[[ SUPPLIED ENTRIES open ]]

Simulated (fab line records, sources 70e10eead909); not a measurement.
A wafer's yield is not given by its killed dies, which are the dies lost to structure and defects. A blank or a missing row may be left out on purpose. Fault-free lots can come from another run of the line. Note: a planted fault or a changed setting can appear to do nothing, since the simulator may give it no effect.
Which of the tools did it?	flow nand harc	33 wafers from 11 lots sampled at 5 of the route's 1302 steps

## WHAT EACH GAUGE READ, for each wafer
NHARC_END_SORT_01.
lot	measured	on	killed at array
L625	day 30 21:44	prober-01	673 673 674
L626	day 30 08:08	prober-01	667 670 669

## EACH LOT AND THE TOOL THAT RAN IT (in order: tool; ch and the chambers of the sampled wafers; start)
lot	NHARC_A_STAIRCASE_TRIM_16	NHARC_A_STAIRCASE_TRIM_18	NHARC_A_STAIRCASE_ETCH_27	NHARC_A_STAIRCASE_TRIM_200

[[ SUPPLIED ENTRIES closed ]]

> ACTIVITY:
Wherever the line holding "NHARC_END_SORT_01." falls in the entries above, copy exactly from it through the line holding "## EACH LOT", inclusive, and add nothing.

> EXERCISE SOLUTION:
NHARC_END_SORT_01.
lot	measured	on	killed at array
L625	day 30 21:44	prober-01	673 673 674
L626	day 30 08:08	prober-01	667 670 669

## EACH LOT AND THE TOOL THAT RAN IT (in order: tool; ch and the chambers of the sampled wafers; start)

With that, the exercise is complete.